>>>
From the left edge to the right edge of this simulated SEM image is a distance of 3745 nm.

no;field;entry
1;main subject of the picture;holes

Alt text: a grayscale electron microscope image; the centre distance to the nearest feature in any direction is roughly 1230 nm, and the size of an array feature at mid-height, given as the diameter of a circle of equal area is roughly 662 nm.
<<<

WORK REQUEST: Once more, write out the records above, exactly as they stand.

EXERCISE SOLUTION:
From the left edge to the right edge of this simulated SEM image is a distance of 3745 nm.

no;field;entry
1;main subject of the picture;holes

Alt text: a grayscale electron microscope image; the centre distance to the nearest feature in any direction is roughly 1230 nm, and the size of an array feature at mid-height, given as the diameter of a circle of equal area is roughly 662 nm.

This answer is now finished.